########################################
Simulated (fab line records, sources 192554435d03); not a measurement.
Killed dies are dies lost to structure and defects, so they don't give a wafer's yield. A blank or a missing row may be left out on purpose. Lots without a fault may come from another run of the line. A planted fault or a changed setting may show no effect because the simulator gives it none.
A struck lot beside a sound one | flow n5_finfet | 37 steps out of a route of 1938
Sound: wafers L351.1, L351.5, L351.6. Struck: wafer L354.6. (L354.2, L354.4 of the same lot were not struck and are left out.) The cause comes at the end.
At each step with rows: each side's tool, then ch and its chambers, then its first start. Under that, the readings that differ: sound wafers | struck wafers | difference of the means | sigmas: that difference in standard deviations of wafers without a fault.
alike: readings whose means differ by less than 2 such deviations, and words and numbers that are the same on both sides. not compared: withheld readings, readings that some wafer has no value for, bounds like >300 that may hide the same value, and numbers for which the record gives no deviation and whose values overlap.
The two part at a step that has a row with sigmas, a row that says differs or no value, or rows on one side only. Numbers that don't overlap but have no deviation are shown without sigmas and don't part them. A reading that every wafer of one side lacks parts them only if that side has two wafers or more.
########################################

• WORK REQUEST
The answer should reproduce each entry above in full.

• YOUR SOLUTION
Simulated (fab line records, sources 192554435d03); not a measurement.
Killed dies are dies lost to structure and defects, so they don't give a wafer's yield. A blank or a missing row may be left out on purpose. Lots without a fault may come from another run of the line. A planted fault or a changed setting may show no effect because the simulator gives it none.
A struck lot beside a sound one | flow n5_finfet | 37 steps out of a route of 1938
Sound: wafers L351.1, L351.5, L351.6. Struck: wafer L354.6. (L354.2, L354.4 of the same lot were not struck and are left out.) The cause comes at the end.
At each step with rows: each side's tool, then ch and its chambers, then its first start. Under that, the readings that differ: sound wafers | struck wafers | difference of the means | sigmas: that difference in standard deviations of wafers without a fault.
alike: readings whose means differ by less than 2 such deviations, and words and numbers that are the same on both sides. not compared: withheld readings, readings that some wafer has no value for, bounds like >300 that may hide the same value, and numbers for which the record gives no deviation and whose values overlap.
The two part at a step that has a row with sigmas, a row that says differs or no value, or rows on one side only. Numbers that don't overlap but have no deviation are shown without sigmas and don't part them. A reading that every wafer of one side lacks parts them only if that side has two wafers or more.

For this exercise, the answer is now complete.